• _TASK ITEM_: Because the material must match the original, reproduce every line of it exactly.

____ ENTRIES SHOWN
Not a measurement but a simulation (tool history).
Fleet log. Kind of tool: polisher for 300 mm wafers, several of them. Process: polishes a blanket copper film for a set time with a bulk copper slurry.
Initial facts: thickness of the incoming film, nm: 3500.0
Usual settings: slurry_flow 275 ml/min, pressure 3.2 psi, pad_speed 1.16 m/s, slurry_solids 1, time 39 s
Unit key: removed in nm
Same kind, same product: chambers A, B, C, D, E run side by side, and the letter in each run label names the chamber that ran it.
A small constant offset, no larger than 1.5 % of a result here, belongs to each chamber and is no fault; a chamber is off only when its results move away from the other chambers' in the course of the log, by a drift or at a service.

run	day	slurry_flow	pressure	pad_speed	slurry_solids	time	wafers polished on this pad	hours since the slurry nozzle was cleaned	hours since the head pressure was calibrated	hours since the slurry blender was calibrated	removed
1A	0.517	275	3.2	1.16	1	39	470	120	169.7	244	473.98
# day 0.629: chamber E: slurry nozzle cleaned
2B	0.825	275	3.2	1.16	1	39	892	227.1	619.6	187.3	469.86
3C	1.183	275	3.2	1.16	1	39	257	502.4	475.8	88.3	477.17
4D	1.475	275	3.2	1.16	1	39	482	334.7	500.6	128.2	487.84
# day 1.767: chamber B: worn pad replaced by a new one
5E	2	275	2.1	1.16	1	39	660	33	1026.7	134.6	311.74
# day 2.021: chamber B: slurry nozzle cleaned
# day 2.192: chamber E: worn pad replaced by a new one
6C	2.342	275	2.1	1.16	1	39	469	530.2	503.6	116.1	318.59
________

• _WRITTEN SOLUTION_:
Not a measurement but a simulation (tool history).
Fleet log. Kind of tool: polisher for 300 mm wafers, several of them. Process: polishes a blanket copper film for a set time with a bulk copper slurry.
Initial facts: thickness of the incoming film, nm: 3500.0
Usual settings: slurry_flow 275 ml/min, pressure 3.2 psi, pad_speed 1.16 m/s, slurry_solids 1, time 39 s
Unit key: removed in nm
Same kind, same product: chambers A, B, C, D, E run side by side, and the letter in each run label names the chamber that ran it.
A small constant offset, no larger than 1.5 % of a result here, belongs to each chamber and is no fault; a chamber is off only when its results move away from the other chambers' in the course of the log, by a drift or at a service.

run	day	slurry_flow	pressure	pad_speed	slurry_solids	time	wafers polished on this pad	hours since the slurry nozzle was cleaned	hours since the head pressure was calibrated	hours since the slurry blender was calibrated	removed
1A	0.517	275	3.2	1.16	1	39	470	120	169.7	244	473.98
# day 0.629: chamber E: slurry nozzle cleaned
2B	0.825	275	3.2	1.16	1	39	892	227.1	619.6	187.3	469.86
3C	1.183	275	3.2	1.16	1	39	257	502.4	475.8	88.3	477.17
4D	1.475	275	3.2	1.16	1	39	482	334.7	500.6	128.2	487.84
# day 1.767: chamber B: worn pad replaced by a new one
5E	2	275	2.1	1.16	1	39	660	33	1026.7	134.6	311.74
# day 2.021: chamber B: slurry nozzle cleaned
# day 2.192: chamber E: worn pad replaced by a new one
6C	2.342	275	2.1	1.16	1	39	469	530.2	503.6	116.1	318.59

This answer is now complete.